WORK INSTRUCTION
Extract the data exactly, missing nothing.

------------------------------------------------------------------------

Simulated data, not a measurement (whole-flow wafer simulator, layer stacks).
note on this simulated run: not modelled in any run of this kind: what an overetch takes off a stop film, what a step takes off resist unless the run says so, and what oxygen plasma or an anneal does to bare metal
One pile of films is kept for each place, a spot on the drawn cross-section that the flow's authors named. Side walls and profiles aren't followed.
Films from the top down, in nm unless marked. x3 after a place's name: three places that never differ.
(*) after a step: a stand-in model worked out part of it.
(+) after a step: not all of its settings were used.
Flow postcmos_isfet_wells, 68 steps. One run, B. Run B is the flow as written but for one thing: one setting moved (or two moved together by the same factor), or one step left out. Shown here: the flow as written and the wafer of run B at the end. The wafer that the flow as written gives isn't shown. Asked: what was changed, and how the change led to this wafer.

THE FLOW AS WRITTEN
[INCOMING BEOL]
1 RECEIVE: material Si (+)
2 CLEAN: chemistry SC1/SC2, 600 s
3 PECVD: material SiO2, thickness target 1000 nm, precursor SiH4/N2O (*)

------------------------------------------------------------------------

ANSWER SECTION
Simulated data, not a measurement (whole-flow wafer simulator, layer stacks).
note on this simulated run: not modelled in any run of this kind: what an overetch takes off a stop film, what a step takes off resist unless the run says so, and what oxygen plasma or an anneal does to bare metal
One pile of films is kept for each place, a spot on the drawn cross-section that the flow's authors named. Side walls and profiles aren't followed.
Films from the top down, in nm unless marked. x3 after a place's name: three places that never differ.
(*) after a step: a stand-in model worked out part of it.
(+) after a step: not all of its settings were used.
Flow postcmos_isfet_wells, 68 steps. One run, B. Run B is the flow as written but for one thing: one setting moved (or two moved together by the same factor), or one step left out. Shown here: the flow as written and the wafer of run B at the end. The wafer that the flow as written gives isn't shown. Asked: what was changed, and how the change led to this wafer.

THE FLOW AS WRITTEN
[INCOMING BEOL]
1 RECEIVE: material Si (+)
2 CLEAN: chemistry SC1/SC2, 600 s
3 PECVD: material SiO2, thickness target 1000 nm, precursor SiH4/N2O (*)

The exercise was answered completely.